━━━ Stored data

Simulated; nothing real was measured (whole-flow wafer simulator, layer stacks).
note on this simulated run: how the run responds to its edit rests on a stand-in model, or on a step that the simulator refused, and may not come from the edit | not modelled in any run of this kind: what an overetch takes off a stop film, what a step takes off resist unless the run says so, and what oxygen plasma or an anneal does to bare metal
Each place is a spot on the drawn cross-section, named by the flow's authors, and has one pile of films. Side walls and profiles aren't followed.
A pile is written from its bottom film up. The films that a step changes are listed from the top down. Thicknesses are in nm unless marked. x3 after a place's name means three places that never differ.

━━━━━━

- Exercise -
The data is to be reproduced in full, every line intact.

- Your solution -
Simulated; nothing real was measured (whole-flow wafer simulator, layer stacks).
note on this simulated run: how the run responds to its edit rests on a stand-in model, or on a step that the simulator refused, and may not come from the edit | not modelled in any run of this kind: what an overetch takes off a stop film, what a step takes off resist unless the run says so, and what oxygen plasma or an anneal does to bare metal
Each place is a spot on the drawn cross-section, named by the flow's authors, and has one pile of films. Side walls and profiles aren't followed.
A pile is written from its bottom film up. The films that a step changes are listed from the top down. Thicknesses are in nm unless marked. x3 after a place's name means three places that never differ.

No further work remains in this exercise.